WORK INSTRUCTION>
Only a slice of the listing below is wanted. Retype the lines from the one containing "S2: speed of" through the one containing "Not every run", exactly, both ends included.

AVAILABLE DATA>
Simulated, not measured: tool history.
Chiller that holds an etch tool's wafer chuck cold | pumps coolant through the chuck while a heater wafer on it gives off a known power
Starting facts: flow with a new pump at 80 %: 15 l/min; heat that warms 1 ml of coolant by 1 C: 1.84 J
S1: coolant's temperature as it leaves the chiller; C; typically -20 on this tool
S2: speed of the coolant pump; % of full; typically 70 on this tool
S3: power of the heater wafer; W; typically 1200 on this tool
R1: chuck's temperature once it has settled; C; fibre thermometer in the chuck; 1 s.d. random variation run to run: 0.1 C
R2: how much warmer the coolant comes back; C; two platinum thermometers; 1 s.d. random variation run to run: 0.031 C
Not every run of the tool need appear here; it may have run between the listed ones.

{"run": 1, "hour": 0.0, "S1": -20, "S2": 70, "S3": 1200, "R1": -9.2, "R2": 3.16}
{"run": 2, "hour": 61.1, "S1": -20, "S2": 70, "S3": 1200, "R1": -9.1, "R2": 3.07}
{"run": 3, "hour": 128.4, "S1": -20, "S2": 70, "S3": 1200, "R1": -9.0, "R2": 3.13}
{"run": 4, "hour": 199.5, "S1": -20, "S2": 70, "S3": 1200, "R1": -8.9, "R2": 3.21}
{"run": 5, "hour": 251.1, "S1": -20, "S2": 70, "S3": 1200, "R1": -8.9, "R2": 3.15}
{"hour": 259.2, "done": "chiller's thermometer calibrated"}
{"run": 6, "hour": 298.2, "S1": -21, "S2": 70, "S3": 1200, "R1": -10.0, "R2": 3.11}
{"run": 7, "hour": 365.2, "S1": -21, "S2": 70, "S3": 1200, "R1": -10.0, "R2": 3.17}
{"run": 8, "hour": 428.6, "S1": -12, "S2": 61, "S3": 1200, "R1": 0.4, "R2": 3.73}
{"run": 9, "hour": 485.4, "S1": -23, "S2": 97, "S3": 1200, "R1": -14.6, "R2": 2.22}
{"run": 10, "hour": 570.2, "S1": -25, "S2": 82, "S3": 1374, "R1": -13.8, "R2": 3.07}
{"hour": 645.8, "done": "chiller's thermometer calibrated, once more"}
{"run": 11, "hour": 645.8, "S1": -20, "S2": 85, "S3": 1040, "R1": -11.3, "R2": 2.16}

WORKED SOLUTION>
S2: speed of the coolant pump; % of full; typically 70 on this tool
S3: power of the heater wafer; W; typically 1200 on this tool
R1: chuck's temperature once it has settled; C; fibre thermometer in the chuck; 1 s.d. random variation run to run: 0.1 C
R2: how much warmer the coolant comes back; C; two platinum thermometers; 1 s.d. random variation run to run: 0.031 C
Not every run of the tool need appear here; it may have run between the listed ones.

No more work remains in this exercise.